*Assigned task*. Within the data that follows, set down exactly the lines from the one containing "Run 1, day 0: usual" through the one containing "Run 7, day 5.858: usual", both ends included.

*Given records*.
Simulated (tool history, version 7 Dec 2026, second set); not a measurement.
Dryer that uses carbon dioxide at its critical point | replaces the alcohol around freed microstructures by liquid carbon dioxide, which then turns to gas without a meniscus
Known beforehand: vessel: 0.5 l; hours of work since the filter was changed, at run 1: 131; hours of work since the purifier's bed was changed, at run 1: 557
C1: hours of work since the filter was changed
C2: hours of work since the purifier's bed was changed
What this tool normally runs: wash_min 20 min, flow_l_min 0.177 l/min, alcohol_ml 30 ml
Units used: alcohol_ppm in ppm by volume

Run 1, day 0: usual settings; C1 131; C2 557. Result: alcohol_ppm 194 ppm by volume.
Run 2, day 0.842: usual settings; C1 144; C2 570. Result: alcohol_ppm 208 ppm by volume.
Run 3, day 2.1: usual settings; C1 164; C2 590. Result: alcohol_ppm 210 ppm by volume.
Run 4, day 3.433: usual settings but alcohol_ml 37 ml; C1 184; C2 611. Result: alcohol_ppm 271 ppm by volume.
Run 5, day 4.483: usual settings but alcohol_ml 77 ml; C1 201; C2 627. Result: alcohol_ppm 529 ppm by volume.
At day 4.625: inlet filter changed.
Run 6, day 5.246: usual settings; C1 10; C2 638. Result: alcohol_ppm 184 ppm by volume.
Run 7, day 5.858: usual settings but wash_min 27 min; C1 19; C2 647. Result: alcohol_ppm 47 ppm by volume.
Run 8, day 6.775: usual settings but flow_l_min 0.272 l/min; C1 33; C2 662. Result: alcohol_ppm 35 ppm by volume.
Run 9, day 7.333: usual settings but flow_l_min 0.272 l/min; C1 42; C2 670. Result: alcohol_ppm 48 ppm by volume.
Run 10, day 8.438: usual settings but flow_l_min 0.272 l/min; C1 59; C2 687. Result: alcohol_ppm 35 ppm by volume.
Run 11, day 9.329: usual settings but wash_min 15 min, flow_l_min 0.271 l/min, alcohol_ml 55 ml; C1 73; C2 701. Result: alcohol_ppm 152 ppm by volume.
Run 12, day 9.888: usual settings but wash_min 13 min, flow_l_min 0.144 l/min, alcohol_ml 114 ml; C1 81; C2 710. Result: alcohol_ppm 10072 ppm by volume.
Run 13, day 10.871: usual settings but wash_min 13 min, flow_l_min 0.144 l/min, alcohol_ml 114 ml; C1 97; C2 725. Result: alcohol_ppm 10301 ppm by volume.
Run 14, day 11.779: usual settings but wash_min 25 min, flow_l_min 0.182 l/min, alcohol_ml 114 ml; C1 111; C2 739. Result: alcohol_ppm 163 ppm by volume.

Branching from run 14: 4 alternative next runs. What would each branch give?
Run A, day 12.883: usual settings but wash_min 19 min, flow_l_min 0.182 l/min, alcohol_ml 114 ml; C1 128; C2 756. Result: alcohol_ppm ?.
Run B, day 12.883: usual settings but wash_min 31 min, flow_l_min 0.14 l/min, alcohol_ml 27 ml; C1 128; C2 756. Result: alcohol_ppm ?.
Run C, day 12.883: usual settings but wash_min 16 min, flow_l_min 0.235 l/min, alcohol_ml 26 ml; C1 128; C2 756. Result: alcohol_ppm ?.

*Exercise solution*.
Run 1, day 0: usual settings; C1 131; C2 557. Result: alcohol_ppm 194 ppm by volume.
Run 2, day 0.842: usual settings; C1 144; C2 570. Result: alcohol_ppm 208 ppm by volume.
Run 3, day 2.1: usual settings; C1 164; C2 590. Result: alcohol_ppm 210 ppm by volume.
Run 4, day 3.433: usual settings but alcohol_ml 37 ml; C1 184; C2 611. Result: alcohol_ppm 271 ppm by volume.
Run 5, day 4.483: usual settings but alcohol_ml 77 ml; C1 201; C2 627. Result: alcohol_ppm 529 ppm by volume.
At day 4.625: inlet filter changed.
Run 6, day 5.246: usual settings; C1 10; C2 638. Result: alcohol_ppm 184 ppm by volume.
Run 7, day 5.858: usual settings but wash_min 27 min; C1 19; C2 647. Result: alcohol_ppm 47 ppm by volume.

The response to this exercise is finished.